◇ ◇ ◇ ◇ ◇ ◇ ◇

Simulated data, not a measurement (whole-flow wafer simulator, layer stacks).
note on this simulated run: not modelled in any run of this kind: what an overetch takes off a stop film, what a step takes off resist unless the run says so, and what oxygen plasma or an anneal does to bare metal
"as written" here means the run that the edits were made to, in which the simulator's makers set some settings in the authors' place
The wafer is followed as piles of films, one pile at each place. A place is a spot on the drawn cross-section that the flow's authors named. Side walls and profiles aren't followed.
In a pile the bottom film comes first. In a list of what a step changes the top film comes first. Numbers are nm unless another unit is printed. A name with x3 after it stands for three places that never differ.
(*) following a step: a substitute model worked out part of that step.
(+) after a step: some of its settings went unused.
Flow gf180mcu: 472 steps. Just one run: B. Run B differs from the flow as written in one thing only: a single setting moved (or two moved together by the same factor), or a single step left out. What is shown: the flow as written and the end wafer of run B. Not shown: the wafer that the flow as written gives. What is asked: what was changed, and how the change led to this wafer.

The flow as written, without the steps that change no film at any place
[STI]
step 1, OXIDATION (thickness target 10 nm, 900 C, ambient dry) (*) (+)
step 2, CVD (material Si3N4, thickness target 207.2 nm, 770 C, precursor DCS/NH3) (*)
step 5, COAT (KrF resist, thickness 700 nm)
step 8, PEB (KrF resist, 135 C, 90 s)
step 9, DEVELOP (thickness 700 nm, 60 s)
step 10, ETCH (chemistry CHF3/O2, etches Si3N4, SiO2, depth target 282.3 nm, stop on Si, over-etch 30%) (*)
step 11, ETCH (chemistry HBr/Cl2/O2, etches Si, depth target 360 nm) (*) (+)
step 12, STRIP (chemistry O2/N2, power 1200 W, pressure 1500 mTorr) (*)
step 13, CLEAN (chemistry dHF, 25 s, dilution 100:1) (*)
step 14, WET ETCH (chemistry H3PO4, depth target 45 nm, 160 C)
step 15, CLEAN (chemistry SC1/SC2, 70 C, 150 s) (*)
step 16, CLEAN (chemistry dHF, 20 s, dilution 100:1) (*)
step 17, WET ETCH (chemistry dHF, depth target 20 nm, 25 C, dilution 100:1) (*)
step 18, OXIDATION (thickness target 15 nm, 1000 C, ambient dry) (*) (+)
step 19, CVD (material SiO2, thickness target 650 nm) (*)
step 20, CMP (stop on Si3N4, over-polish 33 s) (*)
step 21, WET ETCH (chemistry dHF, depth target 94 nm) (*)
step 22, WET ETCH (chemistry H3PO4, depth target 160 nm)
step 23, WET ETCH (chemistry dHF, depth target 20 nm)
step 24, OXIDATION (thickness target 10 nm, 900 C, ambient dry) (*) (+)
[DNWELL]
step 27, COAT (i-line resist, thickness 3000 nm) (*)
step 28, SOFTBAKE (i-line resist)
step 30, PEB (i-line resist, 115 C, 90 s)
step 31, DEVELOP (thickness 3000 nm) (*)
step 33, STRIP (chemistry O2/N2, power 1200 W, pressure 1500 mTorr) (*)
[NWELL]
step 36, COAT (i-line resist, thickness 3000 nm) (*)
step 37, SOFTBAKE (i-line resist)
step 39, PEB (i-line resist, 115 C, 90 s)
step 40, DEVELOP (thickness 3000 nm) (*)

◇ ◇ ◇ ◇ ◇ ◇ ◇

_Work order_
Your answer must consist solely of the lines from the top of the entries above through the line containing "step 18, OXIDATION", copied exactly, both ends included.

_Result_
Simulated data, not a measurement (whole-flow wafer simulator, layer stacks).
note on this simulated run: not modelled in any run of this kind: what an overetch takes off a stop film, what a step takes off resist unless the run says so, and what oxygen plasma or an anneal does to bare metal
"as written" here means the run that the edits were made to, in which the simulator's makers set some settings in the authors' place
The wafer is followed as piles of films, one pile at each place. A place is a spot on the drawn cross-section that the flow's authors named. Side walls and profiles aren't followed.
In a pile the bottom film comes first. In a list of what a step changes the top film comes first. Numbers are nm unless another unit is printed. A name with x3 after it stands for three places that never differ.
(*) following a step: a substitute model worked out part of that step.
(+) after a step: some of its settings went unused.
Flow gf180mcu: 472 steps. Just one run: B. Run B differs from the flow as written in one thing only: a single setting moved (or two moved together by the same factor), or a single step left out. What is shown: the flow as written and the end wafer of run B. Not shown: the wafer that the flow as written gives. What is asked: what was changed, and how the change led to this wafer.

The flow as written, without the steps that change no film at any place
[STI]
step 1, OXIDATION (thickness target 10 nm, 900 C, ambient dry) (*) (+)
step 2, CVD (material Si3N4, thickness target 207.2 nm, 770 C, precursor DCS/NH3) (*)
step 5, COAT (KrF resist, thickness 700 nm)
step 8, PEB (KrF resist, 135 C, 90 s)
step 9, DEVELOP (thickness 700 nm, 60 s)
step 10, ETCH (chemistry CHF3/O2, etches Si3N4, SiO2, depth target 282.3 nm, stop on Si, over-etch 30%) (*)
step 11, ETCH (chemistry HBr/Cl2/O2, etches Si, depth target 360 nm) (*) (+)
step 12, STRIP (chemistry O2/N2, power 1200 W, pressure 1500 mTorr) (*)
step 13, CLEAN (chemistry dHF, 25 s, dilution 100:1) (*)
step 14, WET ETCH (chemistry H3PO4, depth target 45 nm, 160 C)
step 15, CLEAN (chemistry SC1/SC2, 70 C, 150 s) (*)
step 16, CLEAN (chemistry dHF, 20 s, dilution 100:1) (*)
step 17, WET ETCH (chemistry dHF, depth target 20 nm, 25 C, dilution 100:1) (*)
step 18, OXIDATION (thickness target 15 nm, 1000 C, ambient dry) (*) (+)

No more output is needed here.